## TASK ITEM
Down to the final line, print the records again exactly.

## EXTRACTED INFORMATION
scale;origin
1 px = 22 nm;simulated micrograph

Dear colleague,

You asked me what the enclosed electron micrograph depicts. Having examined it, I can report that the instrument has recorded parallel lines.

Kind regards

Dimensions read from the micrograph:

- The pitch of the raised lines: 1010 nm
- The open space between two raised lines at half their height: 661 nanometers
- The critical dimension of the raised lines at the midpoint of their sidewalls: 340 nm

## ANSWER SPACE
scale;origin
1 px = 22 nm;simulated micrograph

Dear colleague,

You asked me what the enclosed electron micrograph depicts. Having examined it, I can report that the instrument has recorded parallel lines.

Kind regards

Dimensions read from the micrograph:

- The pitch of the raised lines: 1010 nm
- The open space between two raised lines at half their height: 661 nanometers
- The critical dimension of the raised lines at the midpoint of their sidewalls: 340 nm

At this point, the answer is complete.